Task item: Set down all the data again. Change nothing.

+===+

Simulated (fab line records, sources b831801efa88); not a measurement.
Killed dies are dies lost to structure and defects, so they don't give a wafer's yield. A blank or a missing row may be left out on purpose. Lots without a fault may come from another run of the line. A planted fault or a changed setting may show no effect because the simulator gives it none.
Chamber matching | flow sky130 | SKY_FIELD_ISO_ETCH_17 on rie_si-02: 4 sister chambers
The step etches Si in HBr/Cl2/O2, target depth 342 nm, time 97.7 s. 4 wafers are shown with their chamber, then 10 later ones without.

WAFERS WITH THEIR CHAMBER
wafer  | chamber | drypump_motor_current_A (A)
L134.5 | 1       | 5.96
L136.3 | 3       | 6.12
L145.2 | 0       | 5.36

+===+

Written response:
Simulated (fab line records, sources b831801efa88); not a measurement.
Killed dies are dies lost to structure and defects, so they don't give a wafer's yield. A blank or a missing row may be left out on purpose. Lots without a fault may come from another run of the line. A planted fault or a changed setting may show no effect because the simulator gives it none.
Chamber matching | flow sky130 | SKY_FIELD_ISO_ETCH_17 on rie_si-02: 4 sister chambers
The step etches Si in HBr/Cl2/O2, target depth 342 nm, time 97.7 s. 4 wafers are shown with their chamber, then 10 later ones without.

WAFERS WITH THEIR CHAMBER
wafer  | chamber | drypump_motor_current_A (A)
L134.5 | 1       | 5.96
L136.3 | 3       | 6.12
L145.2 | 0       | 5.36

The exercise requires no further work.